§ **Brief**:
When the line containing "This is a process" is reached, include it and end there; set down verbatim every line before it, starting at the top of the records.

::: Material provided :::

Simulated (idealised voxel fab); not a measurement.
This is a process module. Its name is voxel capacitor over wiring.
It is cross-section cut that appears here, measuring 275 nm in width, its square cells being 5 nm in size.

:::

§ **Expected answer**:
Simulated (idealised voxel fab); not a measurement.
This is a process module. Its name is voxel capacitor over wiring.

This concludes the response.